Work item:
Repeat each entry word for word.

[[ Supplied entries open ]]

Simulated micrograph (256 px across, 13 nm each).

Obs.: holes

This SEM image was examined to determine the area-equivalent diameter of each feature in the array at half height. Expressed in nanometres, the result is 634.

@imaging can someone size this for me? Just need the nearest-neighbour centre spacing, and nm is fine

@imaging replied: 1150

[[ Supplied entries closed ]]

Exercise solution:
Simulated micrograph (256 px across, 13 nm each).

Obs.: holes

This SEM image was examined to determine the area-equivalent diameter of each feature in the array at half height. Expressed in nanometres, the result is 634.

@imaging can someone size this for me? Just need the nearest-neighbour centre spacing, and nm is fine

@imaging replied: 1150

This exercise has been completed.